> _Required action_
Exactly as they appear, output all of the entries.

> _Excerpted data_
________

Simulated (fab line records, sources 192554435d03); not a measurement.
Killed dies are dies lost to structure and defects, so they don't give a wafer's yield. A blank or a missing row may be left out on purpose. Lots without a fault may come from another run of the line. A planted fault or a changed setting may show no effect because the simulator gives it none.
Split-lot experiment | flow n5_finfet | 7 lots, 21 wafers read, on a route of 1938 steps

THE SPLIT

________

> _Your response_
Simulated (fab line records, sources 192554435d03); not a measurement.
Killed dies are dies lost to structure and defects, so they don't give a wafer's yield. A blank or a missing row may be left out on purpose. Lots without a fault may come from another run of the line. A planted fault or a changed setting may show no effect because the simulator gives it none.
Split-lot experiment | flow n5_finfet | 7 lots, 21 wafers read, on a route of 1938 steps

THE SPLIT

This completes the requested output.